Everything from the first line of the material below through the line containing "start_h: hours from" must be retyped exactly, and nothing past it.

──────

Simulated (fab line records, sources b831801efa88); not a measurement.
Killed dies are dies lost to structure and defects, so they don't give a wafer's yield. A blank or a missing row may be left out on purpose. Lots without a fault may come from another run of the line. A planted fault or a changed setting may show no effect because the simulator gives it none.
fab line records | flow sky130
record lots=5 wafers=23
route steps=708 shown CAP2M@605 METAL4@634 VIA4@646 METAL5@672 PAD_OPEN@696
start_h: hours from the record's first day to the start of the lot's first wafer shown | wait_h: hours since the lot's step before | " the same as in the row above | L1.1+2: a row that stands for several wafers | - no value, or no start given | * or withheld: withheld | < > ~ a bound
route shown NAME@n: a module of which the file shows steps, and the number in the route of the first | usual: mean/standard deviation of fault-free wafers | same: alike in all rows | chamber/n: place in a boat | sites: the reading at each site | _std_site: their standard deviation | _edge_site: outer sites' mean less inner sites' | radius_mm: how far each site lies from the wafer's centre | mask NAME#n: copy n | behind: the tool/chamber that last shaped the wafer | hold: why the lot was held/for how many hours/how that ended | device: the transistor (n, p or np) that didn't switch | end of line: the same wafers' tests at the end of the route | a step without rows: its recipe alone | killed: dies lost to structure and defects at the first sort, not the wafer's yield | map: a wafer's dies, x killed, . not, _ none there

──────

## Response
Simulated (fab line records, sources b831801efa88); not a measurement.
Killed dies are dies lost to structure and defects, so they don't give a wafer's yield. A blank or a missing row may be left out on purpose. Lots without a fault may come from another run of the line. A planted fault or a changed setting may show no effect because the simulator gives it none.
fab line records | flow sky130
record lots=5 wafers=23
route steps=708 shown CAP2M@605 METAL4@634 VIA4@646 METAL5@672 PAD_OPEN@696
start_h: hours from the record's first day to the start of the lot's first wafer shown | wait_h: hours since the lot's step before | " the same as in the row above | L1.1+2: a row that stands for several wafers | - no value, or no start given | * or withheld: withheld | < > ~ a bound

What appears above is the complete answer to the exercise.